- - -

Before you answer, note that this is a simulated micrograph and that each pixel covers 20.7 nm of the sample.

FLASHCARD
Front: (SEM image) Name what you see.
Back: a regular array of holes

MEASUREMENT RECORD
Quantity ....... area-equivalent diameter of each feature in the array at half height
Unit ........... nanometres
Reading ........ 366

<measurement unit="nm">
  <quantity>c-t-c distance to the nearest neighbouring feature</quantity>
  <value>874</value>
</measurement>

- - -

WORK REQUEST:
Everything in the listing above should be repeated exactly.

WORKED SOLUTION:
Before you answer, note that this is a simulated micrograph and that each pixel covers 20.7 nm of the sample.

FLASHCARD
Front: (SEM image) Name what you see.
Back: a regular array of holes

MEASUREMENT RECORD
Quantity ....... area-equivalent diameter of each feature in the array at half height
Unit ........... nanometres
Reading ........ 366

<measurement unit="nm">
  <quantity>c-t-c distance to the nearest neighbouring feature</quantity>
  <value>874</value>
</measurement>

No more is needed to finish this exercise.